# ASSIGNED TASK
Below this sentence is a listing; return exactly its lines from the one with "S5: abrasive content" to the one with "The log covers", both kept, and nothing more.

>>>

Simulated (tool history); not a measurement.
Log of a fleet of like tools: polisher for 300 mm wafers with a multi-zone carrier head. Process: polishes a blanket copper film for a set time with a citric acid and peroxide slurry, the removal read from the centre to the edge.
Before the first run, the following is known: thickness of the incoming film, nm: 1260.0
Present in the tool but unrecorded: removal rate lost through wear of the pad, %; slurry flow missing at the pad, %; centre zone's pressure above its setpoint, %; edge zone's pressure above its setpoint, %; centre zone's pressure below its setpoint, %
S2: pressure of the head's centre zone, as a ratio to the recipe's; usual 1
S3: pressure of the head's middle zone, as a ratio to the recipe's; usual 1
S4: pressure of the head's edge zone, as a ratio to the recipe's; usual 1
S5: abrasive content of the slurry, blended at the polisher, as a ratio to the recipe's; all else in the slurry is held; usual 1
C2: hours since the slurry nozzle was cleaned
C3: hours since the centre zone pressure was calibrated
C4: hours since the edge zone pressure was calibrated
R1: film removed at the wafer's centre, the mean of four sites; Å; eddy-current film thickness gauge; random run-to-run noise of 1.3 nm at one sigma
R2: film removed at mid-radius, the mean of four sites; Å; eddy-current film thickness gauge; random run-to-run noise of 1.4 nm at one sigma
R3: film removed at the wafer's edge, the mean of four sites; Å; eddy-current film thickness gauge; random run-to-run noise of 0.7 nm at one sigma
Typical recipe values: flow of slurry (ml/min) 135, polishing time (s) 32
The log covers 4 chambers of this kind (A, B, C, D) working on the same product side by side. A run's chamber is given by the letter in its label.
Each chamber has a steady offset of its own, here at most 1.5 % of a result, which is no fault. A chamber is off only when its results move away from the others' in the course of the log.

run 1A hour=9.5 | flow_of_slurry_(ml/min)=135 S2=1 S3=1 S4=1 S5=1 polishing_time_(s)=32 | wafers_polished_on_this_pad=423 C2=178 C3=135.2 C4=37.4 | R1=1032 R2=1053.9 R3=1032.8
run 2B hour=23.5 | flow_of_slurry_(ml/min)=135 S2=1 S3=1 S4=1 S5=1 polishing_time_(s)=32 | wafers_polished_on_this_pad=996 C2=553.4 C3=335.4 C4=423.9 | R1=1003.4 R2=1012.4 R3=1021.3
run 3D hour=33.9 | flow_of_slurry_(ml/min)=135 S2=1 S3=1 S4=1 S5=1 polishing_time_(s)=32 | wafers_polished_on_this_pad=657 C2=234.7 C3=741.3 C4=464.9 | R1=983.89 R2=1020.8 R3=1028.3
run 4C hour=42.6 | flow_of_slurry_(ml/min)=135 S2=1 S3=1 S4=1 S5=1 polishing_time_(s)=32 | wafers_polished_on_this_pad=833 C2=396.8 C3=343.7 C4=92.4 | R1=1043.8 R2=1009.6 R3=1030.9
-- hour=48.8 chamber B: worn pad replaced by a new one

<<<

# ANSWER AREA
S5: abrasive content of the slurry, blended at the polisher, as a ratio to the recipe's; all else in the slurry is held; usual 1
C2: hours since the slurry nozzle was cleaned
C3: hours since the centre zone pressure was calibrated
C4: hours since the edge zone pressure was calibrated
R1: film removed at the wafer's centre, the mean of four sites; Å; eddy-current film thickness gauge; random run-to-run noise of 1.3 nm at one sigma
R2: film removed at mid-radius, the mean of four sites; Å; eddy-current film thickness gauge; random run-to-run noise of 1.4 nm at one sigma
R3: film removed at the wafer's edge, the mean of four sites; Å; eddy-current film thickness gauge; random run-to-run noise of 0.7 nm at one sigma
Typical recipe values: flow of slurry (ml/min) 135, polishing time (s) 32
The log covers 4 chambers of this kind (A, B, C, D) working on the same product side by side. A run's chamber is given by the letter in its label.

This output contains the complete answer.